→ Task item:
Retype exactly the lines below, beginning with the first and ending with the line where "The figure presents" appears.

#### Dataset entries
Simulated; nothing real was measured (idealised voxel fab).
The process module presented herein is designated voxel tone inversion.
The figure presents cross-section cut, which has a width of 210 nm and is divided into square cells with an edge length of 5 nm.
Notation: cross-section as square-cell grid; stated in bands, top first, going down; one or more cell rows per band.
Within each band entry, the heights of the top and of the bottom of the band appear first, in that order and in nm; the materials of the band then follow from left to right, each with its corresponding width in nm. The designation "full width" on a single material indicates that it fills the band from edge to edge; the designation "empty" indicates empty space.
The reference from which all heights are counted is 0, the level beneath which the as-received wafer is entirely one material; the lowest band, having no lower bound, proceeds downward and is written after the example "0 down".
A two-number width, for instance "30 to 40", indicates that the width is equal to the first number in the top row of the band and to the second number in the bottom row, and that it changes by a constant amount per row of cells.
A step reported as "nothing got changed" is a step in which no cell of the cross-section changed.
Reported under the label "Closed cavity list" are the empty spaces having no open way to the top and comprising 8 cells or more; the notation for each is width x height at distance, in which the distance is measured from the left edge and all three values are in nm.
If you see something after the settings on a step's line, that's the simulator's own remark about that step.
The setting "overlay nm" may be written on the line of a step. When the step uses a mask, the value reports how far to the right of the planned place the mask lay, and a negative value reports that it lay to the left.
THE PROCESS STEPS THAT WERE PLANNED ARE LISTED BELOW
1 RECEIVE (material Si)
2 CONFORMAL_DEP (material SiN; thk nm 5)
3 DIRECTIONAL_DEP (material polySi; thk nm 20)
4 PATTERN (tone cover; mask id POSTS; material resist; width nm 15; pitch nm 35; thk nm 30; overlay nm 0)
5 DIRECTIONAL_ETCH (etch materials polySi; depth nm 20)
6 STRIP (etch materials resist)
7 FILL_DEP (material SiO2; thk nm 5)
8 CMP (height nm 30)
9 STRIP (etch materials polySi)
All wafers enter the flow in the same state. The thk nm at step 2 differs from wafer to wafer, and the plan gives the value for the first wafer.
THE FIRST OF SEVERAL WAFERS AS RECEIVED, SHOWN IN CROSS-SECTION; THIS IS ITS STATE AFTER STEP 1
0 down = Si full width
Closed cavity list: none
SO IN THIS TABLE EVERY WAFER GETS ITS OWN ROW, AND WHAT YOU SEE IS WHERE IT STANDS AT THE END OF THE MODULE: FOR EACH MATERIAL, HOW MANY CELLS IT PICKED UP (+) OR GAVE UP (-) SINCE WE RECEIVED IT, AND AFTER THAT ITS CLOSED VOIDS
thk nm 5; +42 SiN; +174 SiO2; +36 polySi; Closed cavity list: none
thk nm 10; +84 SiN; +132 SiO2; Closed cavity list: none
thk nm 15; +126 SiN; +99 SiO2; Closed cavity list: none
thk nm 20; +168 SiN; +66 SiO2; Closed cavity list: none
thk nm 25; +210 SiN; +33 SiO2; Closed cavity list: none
########

→ Your solution:
Simulated; nothing real was measured (idealised voxel fab).
The process module presented herein is designated voxel tone inversion.
The figure presents cross-section cut, which has a width of 210 nm and is divided into square cells with an edge length of 5 nm.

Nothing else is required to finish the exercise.